# The data:
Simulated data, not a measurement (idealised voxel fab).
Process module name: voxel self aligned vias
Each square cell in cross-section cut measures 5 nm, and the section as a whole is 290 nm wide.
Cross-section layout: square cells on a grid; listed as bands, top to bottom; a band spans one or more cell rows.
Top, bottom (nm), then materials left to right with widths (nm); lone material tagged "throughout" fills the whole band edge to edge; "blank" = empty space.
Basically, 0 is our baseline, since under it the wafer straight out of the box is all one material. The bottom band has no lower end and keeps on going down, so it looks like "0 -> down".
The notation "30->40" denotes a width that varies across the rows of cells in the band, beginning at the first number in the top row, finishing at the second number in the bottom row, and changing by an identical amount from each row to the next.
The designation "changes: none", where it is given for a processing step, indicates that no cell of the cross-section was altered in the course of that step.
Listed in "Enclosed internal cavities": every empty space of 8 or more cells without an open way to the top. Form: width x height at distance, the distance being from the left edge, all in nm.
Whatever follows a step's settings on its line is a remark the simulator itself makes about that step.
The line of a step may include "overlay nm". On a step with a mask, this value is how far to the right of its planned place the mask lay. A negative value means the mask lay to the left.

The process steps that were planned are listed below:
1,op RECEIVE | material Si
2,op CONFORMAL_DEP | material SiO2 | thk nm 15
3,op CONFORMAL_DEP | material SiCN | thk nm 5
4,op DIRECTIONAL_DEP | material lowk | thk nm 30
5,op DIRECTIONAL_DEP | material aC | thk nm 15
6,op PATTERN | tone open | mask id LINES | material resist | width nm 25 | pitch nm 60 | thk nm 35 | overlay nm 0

# Activity:
The reply should be a precise retyping of all the data.

# Task answer:
Simulated data, not a measurement (idealised voxel fab).
Process module name: voxel self aligned vias
Each square cell in cross-section cut measures 5 nm, and the section as a whole is 290 nm wide.
Cross-section layout: square cells on a grid; listed as bands, top to bottom; a band spans one or more cell rows.
Top, bottom (nm), then materials left to right with widths (nm); lone material tagged "throughout" fills the whole band edge to edge; "blank" = empty space.
Basically, 0 is our baseline, since under it the wafer straight out of the box is all one material. The bottom band has no lower end and keeps on going down, so it looks like "0 -> down".
The notation "30->40" denotes a width that varies across the rows of cells in the band, beginning at the first number in the top row, finishing at the second number in the bottom row, and changing by an identical amount from each row to the next.
The designation "changes: none", where it is given for a processing step, indicates that no cell of the cross-section was altered in the course of that step.
Listed in "Enclosed internal cavities": every empty space of 8 or more cells without an open way to the top. Form: width x height at distance, the distance being from the left edge, all in nm.
Whatever follows a step's settings on its line is a remark the simulator itself makes about that step.
The line of a step may include "overlay nm". On a step with a mask, this value is how far to the right of its planned place the mask lay. A negative value means the mask lay to the left.

The process steps that were planned are listed below:
1,op RECEIVE | material Si
2,op CONFORMAL_DEP | material SiO2 | thk nm 15
3,op CONFORMAL_DEP | material SiCN | thk nm 5
4,op DIRECTIONAL_DEP | material lowk | thk nm 30
5,op DIRECTIONAL_DEP | material aC | thk nm 15
6,op PATTERN | tone open | mask id LINES | material resist | width nm 25 | pitch nm 60 | thk nm 35 | overlay nm 0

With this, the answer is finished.